* **Work request**
Up to and including the line that contains "the cross-section changed.", write out each line of the material from its first line, exactly.

* **Raw data**
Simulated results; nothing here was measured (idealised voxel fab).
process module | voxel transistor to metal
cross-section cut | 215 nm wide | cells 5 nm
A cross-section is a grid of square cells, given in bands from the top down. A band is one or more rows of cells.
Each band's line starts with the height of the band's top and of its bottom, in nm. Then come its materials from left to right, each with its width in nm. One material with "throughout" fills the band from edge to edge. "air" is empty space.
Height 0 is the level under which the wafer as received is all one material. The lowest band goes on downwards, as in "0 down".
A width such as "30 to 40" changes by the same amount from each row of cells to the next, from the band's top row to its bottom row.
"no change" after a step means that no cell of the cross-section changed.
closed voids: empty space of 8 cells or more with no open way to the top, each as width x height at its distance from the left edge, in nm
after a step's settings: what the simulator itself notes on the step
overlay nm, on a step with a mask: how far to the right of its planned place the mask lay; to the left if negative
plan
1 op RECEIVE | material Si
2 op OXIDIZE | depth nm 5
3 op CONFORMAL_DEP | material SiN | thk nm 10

* **Reply**
Simulated results; nothing here was measured (idealised voxel fab).
process module | voxel transistor to metal
cross-section cut | 215 nm wide | cells 5 nm
A cross-section is a grid of square cells, given in bands from the top down. A band is one or more rows of cells.
Each band's line starts with the height of the band's top and of its bottom, in nm. Then come its materials from left to right, each with its width in nm. One material with "throughout" fills the band from edge to edge. "air" is empty space.
Height 0 is the level under which the wafer as received is all one material. The lowest band goes on downwards, as in "0 down".
A width such as "30 to 40" changes by the same amount from each row of cells to the next, from the band's top row to its bottom row.
"no change" after a step means that no cell of the cross-section changed.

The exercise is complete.